▶ _Work order_:
What is needed here is a word-for-word copy of all the entries below.

▶ _Supplied data_:

_ _ _ _ _

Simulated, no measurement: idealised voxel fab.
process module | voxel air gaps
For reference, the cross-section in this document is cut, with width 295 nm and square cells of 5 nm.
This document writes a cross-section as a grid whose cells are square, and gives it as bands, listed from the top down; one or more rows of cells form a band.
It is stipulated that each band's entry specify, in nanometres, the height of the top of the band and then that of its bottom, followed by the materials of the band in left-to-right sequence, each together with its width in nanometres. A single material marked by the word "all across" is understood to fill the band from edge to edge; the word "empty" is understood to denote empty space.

_ _ _ _ _

▶ _Expected answer_:
Simulated, no measurement: idealised voxel fab.
process module | voxel air gaps
For reference, the cross-section in this document is cut, with width 295 nm and square cells of 5 nm.
This document writes a cross-section as a grid whose cells are square, and gives it as bands, listed from the top down; one or more rows of cells form a band.
It is stipulated that each band's entry specify, in nanometres, the height of the top of the band and then that of its bottom, followed by the materials of the band in left-to-right sequence, each together with its width in nanometres. A single material marked by the word "all across" is understood to fill the band from edge to edge; the word "empty" is understood to denote empty space.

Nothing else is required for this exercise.